Exactly the lines from the start of the data below through the line containing "P3: etch of" must be returned, and no others.

□ □ □ □ □ □ □
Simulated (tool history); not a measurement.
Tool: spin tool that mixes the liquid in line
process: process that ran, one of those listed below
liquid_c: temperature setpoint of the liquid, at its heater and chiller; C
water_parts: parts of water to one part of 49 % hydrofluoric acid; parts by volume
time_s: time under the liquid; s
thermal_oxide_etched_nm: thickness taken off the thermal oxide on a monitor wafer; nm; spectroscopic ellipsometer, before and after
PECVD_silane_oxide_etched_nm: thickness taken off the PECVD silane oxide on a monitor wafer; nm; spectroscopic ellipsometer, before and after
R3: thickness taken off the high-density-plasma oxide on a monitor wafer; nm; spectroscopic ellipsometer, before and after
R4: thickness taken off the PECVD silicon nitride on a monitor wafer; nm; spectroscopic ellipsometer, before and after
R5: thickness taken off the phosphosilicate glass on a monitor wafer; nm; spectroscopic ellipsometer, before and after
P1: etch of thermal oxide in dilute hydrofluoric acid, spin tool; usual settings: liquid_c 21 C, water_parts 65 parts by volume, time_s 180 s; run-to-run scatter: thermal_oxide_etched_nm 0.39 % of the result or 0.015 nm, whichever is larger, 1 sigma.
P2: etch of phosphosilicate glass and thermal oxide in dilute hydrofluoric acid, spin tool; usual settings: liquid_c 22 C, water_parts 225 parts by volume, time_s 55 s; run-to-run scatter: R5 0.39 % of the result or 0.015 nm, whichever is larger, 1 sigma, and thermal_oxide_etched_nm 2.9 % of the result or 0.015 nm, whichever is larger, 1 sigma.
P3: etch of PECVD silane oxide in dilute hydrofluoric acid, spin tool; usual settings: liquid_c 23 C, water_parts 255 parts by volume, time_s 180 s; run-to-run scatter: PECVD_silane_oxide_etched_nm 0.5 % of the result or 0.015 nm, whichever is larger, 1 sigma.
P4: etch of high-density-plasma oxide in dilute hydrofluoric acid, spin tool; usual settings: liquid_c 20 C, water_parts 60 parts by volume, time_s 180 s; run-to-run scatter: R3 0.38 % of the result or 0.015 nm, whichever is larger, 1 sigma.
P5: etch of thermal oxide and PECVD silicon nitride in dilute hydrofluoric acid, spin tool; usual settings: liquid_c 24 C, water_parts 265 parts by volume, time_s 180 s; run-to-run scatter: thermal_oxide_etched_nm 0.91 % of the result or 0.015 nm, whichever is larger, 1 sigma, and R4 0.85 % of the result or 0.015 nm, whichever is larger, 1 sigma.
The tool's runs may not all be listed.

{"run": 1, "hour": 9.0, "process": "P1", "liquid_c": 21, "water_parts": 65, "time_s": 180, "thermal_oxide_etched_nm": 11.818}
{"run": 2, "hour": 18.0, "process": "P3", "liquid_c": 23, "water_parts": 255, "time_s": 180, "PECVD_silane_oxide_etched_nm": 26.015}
□ □ □ □ □ □ □

▶ _Your solution_
Simulated (tool history); not a measurement.
Tool: spin tool that mixes the liquid in line
process: process that ran, one of those listed below
liquid_c: temperature setpoint of the liquid, at its heater and chiller; C
water_parts: parts of water to one part of 49 % hydrofluoric acid; parts by volume
time_s: time under the liquid; s
thermal_oxide_etched_nm: thickness taken off the thermal oxide on a monitor wafer; nm; spectroscopic ellipsometer, before and after
PECVD_silane_oxide_etched_nm: thickness taken off the PECVD silane oxide on a monitor wafer; nm; spectroscopic ellipsometer, before and after
R3: thickness taken off the high-density-plasma oxide on a monitor wafer; nm; spectroscopic ellipsometer, before and after
R4: thickness taken off the PECVD silicon nitride on a monitor wafer; nm; spectroscopic ellipsometer, before and after
R5: thickness taken off the phosphosilicate glass on a monitor wafer; nm; spectroscopic ellipsometer, before and after
P1: etch of thermal oxide in dilute hydrofluoric acid, spin tool; usual settings: liquid_c 21 C, water_parts 65 parts by volume, time_s 180 s; run-to-run scatter: thermal_oxide_etched_nm 0.39 % of the result or 0.015 nm, whichever is larger, 1 sigma.
P2: etch of phosphosilicate glass and thermal oxide in dilute hydrofluoric acid, spin tool; usual settings: liquid_c 22 C, water_parts 225 parts by volume, time_s 55 s; run-to-run scatter: R5 0.39 % of the result or 0.015 nm, whichever is larger, 1 sigma, and thermal_oxide_etched_nm 2.9 % of the result or 0.015 nm, whichever is larger, 1 sigma.
P3: etch of PECVD silane oxide in dilute hydrofluoric acid, spin tool; usual settings: liquid_c 23 C, water_parts 255 parts by volume, time_s 180 s; run-to-run scatter: PECVD_silane_oxide_etched_nm 0.5 % of the result or 0.015 nm, whichever is larger, 1 sigma.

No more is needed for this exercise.